→ Assignment
Verbatim output required. Print the data in full.

→ Extracted material
_ _ _
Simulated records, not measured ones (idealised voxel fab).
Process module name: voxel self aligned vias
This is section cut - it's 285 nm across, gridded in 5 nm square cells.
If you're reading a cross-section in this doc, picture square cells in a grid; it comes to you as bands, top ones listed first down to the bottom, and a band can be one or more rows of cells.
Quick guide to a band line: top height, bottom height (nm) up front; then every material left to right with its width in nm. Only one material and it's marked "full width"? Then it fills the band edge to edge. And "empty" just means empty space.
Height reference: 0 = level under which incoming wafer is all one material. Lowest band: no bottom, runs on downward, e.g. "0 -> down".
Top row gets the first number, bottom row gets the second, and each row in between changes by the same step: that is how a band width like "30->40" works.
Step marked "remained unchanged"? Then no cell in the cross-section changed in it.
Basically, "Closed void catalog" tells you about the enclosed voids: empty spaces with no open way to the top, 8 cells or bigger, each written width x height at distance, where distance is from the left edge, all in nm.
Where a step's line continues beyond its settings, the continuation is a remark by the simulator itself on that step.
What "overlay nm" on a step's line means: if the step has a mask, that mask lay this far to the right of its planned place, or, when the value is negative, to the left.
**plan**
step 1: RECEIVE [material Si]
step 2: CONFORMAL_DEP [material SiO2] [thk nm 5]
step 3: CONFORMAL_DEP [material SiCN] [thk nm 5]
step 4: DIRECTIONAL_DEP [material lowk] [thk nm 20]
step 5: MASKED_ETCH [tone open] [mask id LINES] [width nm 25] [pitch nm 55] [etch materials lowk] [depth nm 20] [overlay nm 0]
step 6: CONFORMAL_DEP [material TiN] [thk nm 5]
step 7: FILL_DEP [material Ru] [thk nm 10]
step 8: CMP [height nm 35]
_ _ _

→ Exercise answer
Simulated records, not measured ones (idealised voxel fab).
Process module name: voxel self aligned vias
This is section cut - it's 285 nm across, gridded in 5 nm square cells.
If you're reading a cross-section in this doc, picture square cells in a grid; it comes to you as bands, top ones listed first down to the bottom, and a band can be one or more rows of cells.
Quick guide to a band line: top height, bottom height (nm) up front; then every material left to right with its width in nm. Only one material and it's marked "full width"? Then it fills the band edge to edge. And "empty" just means empty space.
Height reference: 0 = level under which incoming wafer is all one material. Lowest band: no bottom, runs on downward, e.g. "0 -> down".
Top row gets the first number, bottom row gets the second, and each row in between changes by the same step: that is how a band width like "30->40" works.
Step marked "remained unchanged"? Then no cell in the cross-section changed in it.
Basically, "Closed void catalog" tells you about the enclosed voids: empty spaces with no open way to the top, 8 cells or bigger, each written width x height at distance, where distance is from the left edge, all in nm.
Where a step's line continues beyond its settings, the continuation is a remark by the simulator itself on that step.
What "overlay nm" on a step's line means: if the step has a mask, that mask lay this far to the right of its planned place, or, when the value is negative, to the left.
**plan**
step 1: RECEIVE [material Si]
step 2: CONFORMAL_DEP [material SiO2] [thk nm 5]
step 3: CONFORMAL_DEP [material SiCN] [thk nm 5]
step 4: DIRECTIONAL_DEP [material lowk] [thk nm 20]
step 5: MASKED_ETCH [tone open] [mask id LINES] [width nm 25] [pitch nm 55] [etch materials lowk] [depth nm 20] [overlay nm 0]
step 6: CONFORMAL_DEP [material TiN] [thk nm 5]
step 7: FILL_DEP [material Ru] [thk nm 10]
step 8: CMP [height nm 35]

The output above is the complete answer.